- WORK TASK
In the records below, find the line containing "Herein follows the" and the line containing "Shown is cross-section"; please repeat exactly the lines from one to the other, both included, and nothing more.

- INFORMATION
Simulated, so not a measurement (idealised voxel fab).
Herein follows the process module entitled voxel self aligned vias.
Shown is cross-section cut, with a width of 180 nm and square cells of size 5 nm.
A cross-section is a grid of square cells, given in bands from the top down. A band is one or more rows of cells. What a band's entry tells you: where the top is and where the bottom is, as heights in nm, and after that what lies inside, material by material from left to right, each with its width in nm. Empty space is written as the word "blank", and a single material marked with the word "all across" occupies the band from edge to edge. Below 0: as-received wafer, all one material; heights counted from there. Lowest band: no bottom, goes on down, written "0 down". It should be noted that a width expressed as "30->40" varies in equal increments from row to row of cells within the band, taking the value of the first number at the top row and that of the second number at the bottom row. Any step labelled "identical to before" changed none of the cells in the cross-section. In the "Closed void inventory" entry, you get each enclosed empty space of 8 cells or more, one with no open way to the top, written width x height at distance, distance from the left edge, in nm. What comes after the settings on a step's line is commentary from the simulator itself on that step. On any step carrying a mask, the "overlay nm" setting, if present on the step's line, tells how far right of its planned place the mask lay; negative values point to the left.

- EXERCISE RESULT
Herein follows the process module entitled voxel self aligned vias.
Shown is cross-section cut, with a width of 180 nm and square cells of size 5 nm.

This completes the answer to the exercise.